··· EXTRACTED RECORDS ···

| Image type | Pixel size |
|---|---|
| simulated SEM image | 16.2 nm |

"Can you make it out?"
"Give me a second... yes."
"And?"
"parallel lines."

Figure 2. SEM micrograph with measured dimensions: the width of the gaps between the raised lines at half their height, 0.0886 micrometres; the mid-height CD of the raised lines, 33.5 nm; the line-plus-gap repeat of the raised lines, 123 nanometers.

···

- TASK ITEM -
Nothing may change. Retype all of the entries.

- YOUR SOLUTION -
| Image type | Pixel size |
|---|---|
| simulated SEM image | 16.2 nm |

"Can you make it out?"
"Give me a second... yes."
"And?"
"parallel lines."

Figure 2. SEM micrograph with measured dimensions: the width of the gaps between the raised lines at half their height, 0.0886 micrometres; the mid-height CD of the raised lines, 33.5 nm; the line-plus-gap repeat of the raised lines, 123 nanometers.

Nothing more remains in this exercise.